-------- AVAILABLE DATA --------

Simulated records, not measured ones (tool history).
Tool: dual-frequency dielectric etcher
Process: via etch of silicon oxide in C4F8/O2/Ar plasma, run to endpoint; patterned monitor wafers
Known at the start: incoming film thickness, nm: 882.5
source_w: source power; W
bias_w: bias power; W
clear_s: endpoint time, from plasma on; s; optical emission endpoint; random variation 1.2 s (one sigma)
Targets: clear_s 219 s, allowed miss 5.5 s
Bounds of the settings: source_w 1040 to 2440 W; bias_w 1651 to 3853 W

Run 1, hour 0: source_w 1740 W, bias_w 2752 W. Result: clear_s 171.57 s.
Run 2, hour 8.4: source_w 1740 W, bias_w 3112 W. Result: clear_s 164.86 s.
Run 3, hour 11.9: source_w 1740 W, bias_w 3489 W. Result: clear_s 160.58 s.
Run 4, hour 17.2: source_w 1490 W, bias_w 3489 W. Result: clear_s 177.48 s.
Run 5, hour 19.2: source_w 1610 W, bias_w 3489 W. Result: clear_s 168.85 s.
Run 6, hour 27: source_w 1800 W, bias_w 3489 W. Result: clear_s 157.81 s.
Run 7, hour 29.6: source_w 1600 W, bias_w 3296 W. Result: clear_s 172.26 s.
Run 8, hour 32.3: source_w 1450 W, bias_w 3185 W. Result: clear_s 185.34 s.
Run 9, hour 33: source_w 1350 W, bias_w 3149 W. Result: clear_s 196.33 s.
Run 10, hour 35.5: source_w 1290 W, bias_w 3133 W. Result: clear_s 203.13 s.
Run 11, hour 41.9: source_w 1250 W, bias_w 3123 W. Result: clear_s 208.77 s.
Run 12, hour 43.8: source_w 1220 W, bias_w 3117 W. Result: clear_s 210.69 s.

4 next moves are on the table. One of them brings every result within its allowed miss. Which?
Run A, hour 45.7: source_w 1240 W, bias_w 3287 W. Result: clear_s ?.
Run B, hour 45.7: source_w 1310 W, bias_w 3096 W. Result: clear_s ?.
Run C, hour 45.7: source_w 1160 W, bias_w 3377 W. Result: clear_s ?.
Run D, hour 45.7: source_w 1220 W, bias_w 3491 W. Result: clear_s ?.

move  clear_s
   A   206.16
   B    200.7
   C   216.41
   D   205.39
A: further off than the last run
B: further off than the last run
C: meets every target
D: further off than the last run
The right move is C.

--------

__BRIEF__. From the first line of the material above down to the line with "D: further off than the last run", output each line exactly; include both of those lines and add no others.

__WRITTEN ANSWER__.
Simulated records, not measured ones (tool history).
Tool: dual-frequency dielectric etcher
Process: via etch of silicon oxide in C4F8/O2/Ar plasma, run to endpoint; patterned monitor wafers
Known at the start: incoming film thickness, nm: 882.5
source_w: source power; W
bias_w: bias power; W
clear_s: endpoint time, from plasma on; s; optical emission endpoint; random variation 1.2 s (one sigma)
Targets: clear_s 219 s, allowed miss 5.5 s
Bounds of the settings: source_w 1040 to 2440 W; bias_w 1651 to 3853 W

Run 1, hour 0: source_w 1740 W, bias_w 2752 W. Result: clear_s 171.57 s.
Run 2, hour 8.4: source_w 1740 W, bias_w 3112 W. Result: clear_s 164.86 s.
Run 3, hour 11.9: source_w 1740 W, bias_w 3489 W. Result: clear_s 160.58 s.
Run 4, hour 17.2: source_w 1490 W, bias_w 3489 W. Result: clear_s 177.48 s.
Run 5, hour 19.2: source_w 1610 W, bias_w 3489 W. Result: clear_s 168.85 s.
Run 6, hour 27: source_w 1800 W, bias_w 3489 W. Result: clear_s 157.81 s.
Run 7, hour 29.6: source_w 1600 W, bias_w 3296 W. Result: clear_s 172.26 s.
Run 8, hour 32.3: source_w 1450 W, bias_w 3185 W. Result: clear_s 185.34 s.
Run 9, hour 33: source_w 1350 W, bias_w 3149 W. Result: clear_s 196.33 s.
Run 10, hour 35.5: source_w 1290 W, bias_w 3133 W. Result: clear_s 203.13 s.
Run 11, hour 41.9: source_w 1250 W, bias_w 3123 W. Result: clear_s 208.77 s.
Run 12, hour 43.8: source_w 1220 W, bias_w 3117 W. Result: clear_s 210.69 s.

4 next moves are on the table. One of them brings every result within its allowed miss. Which?
Run A, hour 45.7: source_w 1240 W, bias_w 3287 W. Result: clear_s ?.
Run B, hour 45.7: source_w 1310 W, bias_w 3096 W. Result: clear_s ?.
Run C, hour 45.7: source_w 1160 W, bias_w 3377 W. Result: clear_s ?.
Run D, hour 45.7: source_w 1220 W, bias_w 3491 W. Result: clear_s ?.

move  clear_s
   A   206.16
   B    200.7
   C   216.41
   D   205.39
A: further off than the last run
B: further off than the last run
C: meets every target
D: further off than the last run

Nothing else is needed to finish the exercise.